= = = = = = =

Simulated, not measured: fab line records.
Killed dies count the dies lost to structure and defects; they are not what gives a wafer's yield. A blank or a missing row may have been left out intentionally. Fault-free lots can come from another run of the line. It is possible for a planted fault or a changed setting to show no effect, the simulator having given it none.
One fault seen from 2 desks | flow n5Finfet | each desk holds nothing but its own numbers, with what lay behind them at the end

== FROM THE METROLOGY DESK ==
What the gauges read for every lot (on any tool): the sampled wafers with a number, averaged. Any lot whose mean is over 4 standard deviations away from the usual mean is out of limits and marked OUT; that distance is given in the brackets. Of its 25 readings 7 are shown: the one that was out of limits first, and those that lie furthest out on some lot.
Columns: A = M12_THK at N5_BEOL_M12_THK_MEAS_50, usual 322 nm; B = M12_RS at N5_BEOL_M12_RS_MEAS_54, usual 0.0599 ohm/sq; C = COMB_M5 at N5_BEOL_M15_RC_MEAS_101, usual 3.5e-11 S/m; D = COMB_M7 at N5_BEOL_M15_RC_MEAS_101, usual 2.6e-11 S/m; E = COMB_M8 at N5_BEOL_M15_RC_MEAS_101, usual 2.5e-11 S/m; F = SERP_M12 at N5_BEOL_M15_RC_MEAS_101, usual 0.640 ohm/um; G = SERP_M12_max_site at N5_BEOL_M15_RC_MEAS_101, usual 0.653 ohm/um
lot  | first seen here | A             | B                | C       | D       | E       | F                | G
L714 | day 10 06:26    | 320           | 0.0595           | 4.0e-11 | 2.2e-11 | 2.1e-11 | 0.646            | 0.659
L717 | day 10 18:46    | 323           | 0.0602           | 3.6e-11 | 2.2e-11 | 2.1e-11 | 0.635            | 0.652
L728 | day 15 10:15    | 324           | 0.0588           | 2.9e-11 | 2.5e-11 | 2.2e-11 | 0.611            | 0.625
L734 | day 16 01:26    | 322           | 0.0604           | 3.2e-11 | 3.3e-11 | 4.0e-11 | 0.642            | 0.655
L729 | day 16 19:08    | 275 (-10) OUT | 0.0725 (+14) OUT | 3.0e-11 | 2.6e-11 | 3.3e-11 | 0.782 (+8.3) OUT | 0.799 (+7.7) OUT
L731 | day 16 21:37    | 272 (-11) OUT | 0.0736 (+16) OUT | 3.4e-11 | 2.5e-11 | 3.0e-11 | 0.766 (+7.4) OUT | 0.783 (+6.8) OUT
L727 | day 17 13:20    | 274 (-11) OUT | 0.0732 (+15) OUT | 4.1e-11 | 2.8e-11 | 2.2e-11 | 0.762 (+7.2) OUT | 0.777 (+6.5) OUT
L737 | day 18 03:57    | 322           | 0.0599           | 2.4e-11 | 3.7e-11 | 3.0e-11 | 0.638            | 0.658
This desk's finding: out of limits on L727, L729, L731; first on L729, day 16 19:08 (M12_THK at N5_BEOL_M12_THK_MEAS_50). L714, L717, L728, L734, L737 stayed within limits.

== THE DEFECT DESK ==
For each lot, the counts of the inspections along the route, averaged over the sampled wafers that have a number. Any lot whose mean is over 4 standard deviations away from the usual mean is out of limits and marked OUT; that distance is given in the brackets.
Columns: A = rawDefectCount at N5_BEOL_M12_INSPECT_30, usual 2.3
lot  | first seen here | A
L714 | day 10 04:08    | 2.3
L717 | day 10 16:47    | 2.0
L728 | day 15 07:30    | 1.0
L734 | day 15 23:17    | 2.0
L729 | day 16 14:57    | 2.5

= = = = = = =

ACTION ITEM –
Return nothing but the lines from the first line of the listing through the line with "Killed dies count", please, keeping every one of them unchanged.

WRITTEN ANSWER –
Simulated, not measured: fab line records.
Killed dies count the dies lost to structure and defects; they are not what gives a wafer's yield. A blank or a missing row may have been left out intentionally. Fault-free lots can come from another run of the line. It is possible for a planted fault or a changed setting to show no effect, the simulator having given it none.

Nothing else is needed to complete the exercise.